**Work request:** Please retype the records below exactly, from the first line down to and including the line with "A cross-section is".

= Beginning of Section =

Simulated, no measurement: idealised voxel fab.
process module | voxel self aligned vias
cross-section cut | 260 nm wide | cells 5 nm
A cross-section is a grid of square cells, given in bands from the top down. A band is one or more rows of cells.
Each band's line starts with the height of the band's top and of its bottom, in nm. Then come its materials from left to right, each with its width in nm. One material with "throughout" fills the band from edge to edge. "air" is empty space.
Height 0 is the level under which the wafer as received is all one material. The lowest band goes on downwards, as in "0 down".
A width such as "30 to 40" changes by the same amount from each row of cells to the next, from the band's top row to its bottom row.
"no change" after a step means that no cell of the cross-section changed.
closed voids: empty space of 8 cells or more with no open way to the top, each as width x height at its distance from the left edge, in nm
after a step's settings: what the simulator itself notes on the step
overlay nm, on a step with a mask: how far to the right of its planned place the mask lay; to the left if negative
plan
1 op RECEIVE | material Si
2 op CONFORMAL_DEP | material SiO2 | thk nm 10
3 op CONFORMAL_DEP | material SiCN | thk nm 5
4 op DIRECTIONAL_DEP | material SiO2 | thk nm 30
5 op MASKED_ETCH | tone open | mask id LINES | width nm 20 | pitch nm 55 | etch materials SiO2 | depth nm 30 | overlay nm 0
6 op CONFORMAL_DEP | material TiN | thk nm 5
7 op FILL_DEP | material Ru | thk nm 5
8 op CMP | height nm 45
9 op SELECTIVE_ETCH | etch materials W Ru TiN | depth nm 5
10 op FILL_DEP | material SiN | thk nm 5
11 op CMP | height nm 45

= End of Section =

**Response area:**
Simulated, no measurement: idealised voxel fab.
process module | voxel self aligned vias
cross-section cut | 260 nm wide | cells 5 nm
A cross-section is a grid of square cells, given in bands from the top down. A band is one or more rows of cells.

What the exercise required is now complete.